++++

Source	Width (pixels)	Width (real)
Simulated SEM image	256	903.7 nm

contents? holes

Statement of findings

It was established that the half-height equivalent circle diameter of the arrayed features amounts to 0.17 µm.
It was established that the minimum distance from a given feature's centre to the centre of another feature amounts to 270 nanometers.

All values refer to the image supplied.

++++

## Work instruction
Repeat the whole listing, keeping every word exactly as it is.

## Exercise solution
Source	Width (pixels)	Width (real)
Simulated SEM image	256	903.7 nm

contents? holes

Statement of findings

It was established that the half-height equivalent circle diameter of the arrayed features amounts to 0.17 µm.
It was established that the minimum distance from a given feature's centre to the centre of another feature amounts to 270 nanometers.

All values refer to the image supplied.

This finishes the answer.